_Requirement_
Please reproduce verbatim the lines below, from the first through the one with "Figure 1. Coarse".

_Information_
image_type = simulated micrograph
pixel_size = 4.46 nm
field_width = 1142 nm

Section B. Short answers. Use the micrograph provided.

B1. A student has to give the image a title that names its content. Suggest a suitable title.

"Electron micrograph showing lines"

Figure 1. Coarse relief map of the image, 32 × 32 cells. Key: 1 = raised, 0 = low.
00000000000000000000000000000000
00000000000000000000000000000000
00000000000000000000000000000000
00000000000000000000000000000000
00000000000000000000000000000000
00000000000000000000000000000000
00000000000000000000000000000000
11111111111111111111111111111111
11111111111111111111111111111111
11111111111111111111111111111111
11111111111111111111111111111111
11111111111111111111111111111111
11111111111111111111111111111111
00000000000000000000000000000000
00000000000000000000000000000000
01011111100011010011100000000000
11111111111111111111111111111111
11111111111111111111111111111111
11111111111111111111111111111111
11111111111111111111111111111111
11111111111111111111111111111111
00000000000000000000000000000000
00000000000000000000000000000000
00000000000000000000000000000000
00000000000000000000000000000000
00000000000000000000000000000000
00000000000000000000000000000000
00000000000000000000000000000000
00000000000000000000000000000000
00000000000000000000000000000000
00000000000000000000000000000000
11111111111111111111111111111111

_Exercise solution_
image_type = simulated micrograph
pixel_size = 4.46 nm
field_width = 1142 nm

Section B. Short answers. Use the micrograph provided.

B1. A student has to give the image a title that names its content. Suggest a suitable title.

"Electron micrograph showing lines"

Figure 1. Coarse relief map of the image, 32 × 32 cells. Key: 1 = raised, 0 = low.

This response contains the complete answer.